PROVIDED MATERIAL »
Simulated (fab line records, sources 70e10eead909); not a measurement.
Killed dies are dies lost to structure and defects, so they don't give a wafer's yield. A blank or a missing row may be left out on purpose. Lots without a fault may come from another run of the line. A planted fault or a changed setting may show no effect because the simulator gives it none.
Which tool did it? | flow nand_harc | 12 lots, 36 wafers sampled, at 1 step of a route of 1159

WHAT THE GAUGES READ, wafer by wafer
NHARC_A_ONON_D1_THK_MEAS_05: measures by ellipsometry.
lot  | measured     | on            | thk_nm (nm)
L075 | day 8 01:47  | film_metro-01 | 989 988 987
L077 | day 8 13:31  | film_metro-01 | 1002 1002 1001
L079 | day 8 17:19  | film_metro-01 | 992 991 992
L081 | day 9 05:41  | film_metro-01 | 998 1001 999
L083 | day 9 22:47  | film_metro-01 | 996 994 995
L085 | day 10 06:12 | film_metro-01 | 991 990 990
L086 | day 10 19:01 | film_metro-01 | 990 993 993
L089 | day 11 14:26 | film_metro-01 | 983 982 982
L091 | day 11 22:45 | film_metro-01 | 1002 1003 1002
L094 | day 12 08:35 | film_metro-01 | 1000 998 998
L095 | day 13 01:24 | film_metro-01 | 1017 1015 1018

WORK REQUEST » Please reproduce exactly the lines above, beginning with the first and ending with the line that contains "Killed dies are", and include nothing outside that range.

YOUR SOLUTION »
Simulated (fab line records, sources 70e10eead909); not a measurement.
Killed dies are dies lost to structure and defects, so they don't give a wafer's yield. A blank or a missing row may be left out on purpose. Lots without a fault may come from another run of the line. A planted fault or a changed setting may show no effect because the simulator gives it none.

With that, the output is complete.